PROVIDED RECORDS>

::::::::::

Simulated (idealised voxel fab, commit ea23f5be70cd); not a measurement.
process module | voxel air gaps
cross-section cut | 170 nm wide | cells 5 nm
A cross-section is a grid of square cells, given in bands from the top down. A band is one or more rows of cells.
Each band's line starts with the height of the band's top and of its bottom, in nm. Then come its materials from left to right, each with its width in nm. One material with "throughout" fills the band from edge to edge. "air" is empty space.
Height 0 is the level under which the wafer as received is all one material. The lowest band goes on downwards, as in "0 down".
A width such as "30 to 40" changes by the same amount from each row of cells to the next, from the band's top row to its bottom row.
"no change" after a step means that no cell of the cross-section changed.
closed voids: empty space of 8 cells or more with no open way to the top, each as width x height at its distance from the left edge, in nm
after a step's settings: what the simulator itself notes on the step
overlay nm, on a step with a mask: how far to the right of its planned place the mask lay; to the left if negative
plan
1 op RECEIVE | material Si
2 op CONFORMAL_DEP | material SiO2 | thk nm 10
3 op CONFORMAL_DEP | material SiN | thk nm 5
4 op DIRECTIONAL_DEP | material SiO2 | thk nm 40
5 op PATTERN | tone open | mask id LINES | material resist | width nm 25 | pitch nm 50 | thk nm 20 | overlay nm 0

::::::::::

ACTION ITEM> The entries shown above must be reproduced in full, exactly as written.

RESPONSE>
Simulated (idealised voxel fab, commit ea23f5be70cd); not a measurement.
process module | voxel air gaps
cross-section cut | 170 nm wide | cells 5 nm
A cross-section is a grid of square cells, given in bands from the top down. A band is one or more rows of cells.
Each band's line starts with the height of the band's top and of its bottom, in nm. Then come its materials from left to right, each with its width in nm. One material with "throughout" fills the band from edge to edge. "air" is empty space.
Height 0 is the level under which the wafer as received is all one material. The lowest band goes on downwards, as in "0 down".
A width such as "30 to 40" changes by the same amount from each row of cells to the next, from the band's top row to its bottom row.
"no change" after a step means that no cell of the cross-section changed.
closed voids: empty space of 8 cells or more with no open way to the top, each as width x height at its distance from the left edge, in nm
after a step's settings: what the simulator itself notes on the step
overlay nm, on a step with a mask: how far to the right of its planned place the mask lay; to the left if negative
plan
1 op RECEIVE | material Si
2 op CONFORMAL_DEP | material SiO2 | thk nm 10
3 op CONFORMAL_DEP | material SiN | thk nm 5
4 op DIRECTIONAL_DEP | material SiO2 | thk nm 40
5 op PATTERN | tone open | mask id LINES | material resist | width nm 25 | pitch nm 50 | thk nm 20 | overlay nm 0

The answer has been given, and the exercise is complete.